▶ WORK REQUEST:
Each of the following records is to be printed verbatim.

++++ PROVIDED INFORMATION ++++
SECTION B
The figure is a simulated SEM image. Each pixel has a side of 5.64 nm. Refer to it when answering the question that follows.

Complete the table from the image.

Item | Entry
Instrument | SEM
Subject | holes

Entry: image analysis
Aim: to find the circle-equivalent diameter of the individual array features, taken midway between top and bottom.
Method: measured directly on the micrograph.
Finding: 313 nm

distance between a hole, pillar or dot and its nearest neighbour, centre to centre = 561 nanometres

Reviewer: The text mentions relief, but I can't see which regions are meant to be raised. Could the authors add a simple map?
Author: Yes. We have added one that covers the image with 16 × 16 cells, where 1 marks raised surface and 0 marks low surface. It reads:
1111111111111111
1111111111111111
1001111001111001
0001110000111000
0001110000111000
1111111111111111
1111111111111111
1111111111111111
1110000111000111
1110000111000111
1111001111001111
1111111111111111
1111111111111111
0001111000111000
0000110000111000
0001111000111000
++++

▶ YOUR RESPONSE:
SECTION B
The figure is a simulated SEM image. Each pixel has a side of 5.64 nm. Refer to it when answering the question that follows.

Complete the table from the image.

Item | Entry
Instrument | SEM
Subject | holes

Entry: image analysis
Aim: to find the circle-equivalent diameter of the individual array features, taken midway between top and bottom.
Method: measured directly on the micrograph.
Finding: 313 nm

distance between a hole, pillar or dot and its nearest neighbour, centre to centre = 561 nanometres

Reviewer: The text mentions relief, but I can't see which regions are meant to be raised. Could the authors add a simple map?
Author: Yes. We have added one that covers the image with 16 × 16 cells, where 1 marks raised surface and 0 marks low surface. It reads:
1111111111111111
1111111111111111
1001111001111001
0001110000111000
0001110000111000
1111111111111111
1111111111111111
1111111111111111
1110000111000111
1110000111000111
1111001111001111
1111111111111111
1111111111111111
0001111000111000
0000110000111000
0001111000111000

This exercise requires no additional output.